Extracted records:
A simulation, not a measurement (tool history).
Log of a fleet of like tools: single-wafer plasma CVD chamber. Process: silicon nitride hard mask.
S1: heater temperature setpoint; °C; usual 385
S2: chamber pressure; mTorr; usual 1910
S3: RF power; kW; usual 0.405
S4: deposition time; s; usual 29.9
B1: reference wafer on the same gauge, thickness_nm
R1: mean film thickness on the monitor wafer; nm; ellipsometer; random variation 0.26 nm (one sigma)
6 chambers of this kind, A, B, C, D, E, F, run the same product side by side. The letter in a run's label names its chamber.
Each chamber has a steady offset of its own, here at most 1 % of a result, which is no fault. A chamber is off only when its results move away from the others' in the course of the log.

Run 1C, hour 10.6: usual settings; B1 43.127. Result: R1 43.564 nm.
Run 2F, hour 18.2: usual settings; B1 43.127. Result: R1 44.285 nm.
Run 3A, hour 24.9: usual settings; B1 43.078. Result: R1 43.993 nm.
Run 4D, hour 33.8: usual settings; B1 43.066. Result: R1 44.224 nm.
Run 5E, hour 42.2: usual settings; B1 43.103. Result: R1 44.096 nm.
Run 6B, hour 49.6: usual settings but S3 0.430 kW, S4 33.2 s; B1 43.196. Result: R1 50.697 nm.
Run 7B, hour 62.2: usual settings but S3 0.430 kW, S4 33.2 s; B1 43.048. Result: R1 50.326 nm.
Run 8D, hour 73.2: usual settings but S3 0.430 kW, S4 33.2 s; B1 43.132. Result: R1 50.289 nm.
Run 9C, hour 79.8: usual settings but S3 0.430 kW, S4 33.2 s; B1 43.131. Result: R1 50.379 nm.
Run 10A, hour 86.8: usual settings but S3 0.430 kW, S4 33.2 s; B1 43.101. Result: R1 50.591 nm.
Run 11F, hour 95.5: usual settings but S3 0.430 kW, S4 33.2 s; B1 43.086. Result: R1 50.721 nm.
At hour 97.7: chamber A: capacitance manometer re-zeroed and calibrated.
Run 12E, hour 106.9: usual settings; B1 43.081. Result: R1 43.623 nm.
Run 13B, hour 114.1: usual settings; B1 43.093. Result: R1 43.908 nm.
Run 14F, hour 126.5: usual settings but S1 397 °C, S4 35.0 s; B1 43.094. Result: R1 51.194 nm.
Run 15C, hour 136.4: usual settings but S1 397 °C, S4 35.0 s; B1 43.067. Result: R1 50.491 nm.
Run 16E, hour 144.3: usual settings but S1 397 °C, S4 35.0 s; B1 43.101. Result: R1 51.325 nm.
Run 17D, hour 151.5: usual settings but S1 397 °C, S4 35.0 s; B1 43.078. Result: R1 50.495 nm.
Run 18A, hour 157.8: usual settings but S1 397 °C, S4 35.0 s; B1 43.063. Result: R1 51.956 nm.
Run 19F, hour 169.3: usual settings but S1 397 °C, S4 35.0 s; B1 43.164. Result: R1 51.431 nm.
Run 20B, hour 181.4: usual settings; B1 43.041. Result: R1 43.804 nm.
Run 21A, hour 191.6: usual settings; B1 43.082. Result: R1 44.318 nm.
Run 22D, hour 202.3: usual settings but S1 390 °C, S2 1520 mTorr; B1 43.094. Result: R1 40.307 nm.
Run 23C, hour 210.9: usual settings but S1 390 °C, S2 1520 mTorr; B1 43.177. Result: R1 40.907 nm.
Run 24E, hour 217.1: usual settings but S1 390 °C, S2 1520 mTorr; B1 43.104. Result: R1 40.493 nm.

Exercise:
Here the job is to set down exactly the lines of the material above that fall between the one with "Run 14F, hour" and the one with "Run 17D, hour", inclusive, and nothing beyond them.

Answer box:
Run 14F, hour 126.5: usual settings but S1 397 °C, S4 35.0 s; B1 43.094. Result: R1 51.194 nm.
Run 15C, hour 136.4: usual settings but S1 397 °C, S4 35.0 s; B1 43.067. Result: R1 50.491 nm.
Run 16E, hour 144.3: usual settings but S1 397 °C, S4 35.0 s; B1 43.101. Result: R1 51.325 nm.
Run 17D, hour 151.5: usual settings but S1 397 °C, S4 35.0 s; B1 43.078. Result: R1 50.495 nm.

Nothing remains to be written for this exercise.